» Work item
Please start at the first line of the records beneath and quote each line exactly, ending with the line containing "Reply: We agree. The text now gives a value of 3.87".

» Dataset entries

========================

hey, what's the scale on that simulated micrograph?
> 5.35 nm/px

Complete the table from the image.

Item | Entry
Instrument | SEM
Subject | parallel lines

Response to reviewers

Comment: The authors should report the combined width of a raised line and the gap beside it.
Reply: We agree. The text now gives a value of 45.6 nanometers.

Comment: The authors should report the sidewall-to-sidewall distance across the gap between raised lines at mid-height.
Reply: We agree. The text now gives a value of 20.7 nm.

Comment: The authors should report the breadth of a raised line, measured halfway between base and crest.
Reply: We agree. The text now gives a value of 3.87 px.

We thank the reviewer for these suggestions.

========================

» Result
hey, what's the scale on that simulated micrograph?
> 5.35 nm/px

Complete the table from the image.

Item | Entry
Instrument | SEM
Subject | parallel lines

Response to reviewers

Comment: The authors should report the combined width of a raised line and the gap beside it.
Reply: We agree. The text now gives a value of 45.6 nanometers.

Comment: The authors should report the sidewall-to-sidewall distance across the gap between raised lines at mid-height.
Reply: We agree. The text now gives a value of 20.7 nm.

Comment: The authors should report the breadth of a raised line, measured halfway between base and crest.
Reply: We agree. The text now gives a value of 3.87 px.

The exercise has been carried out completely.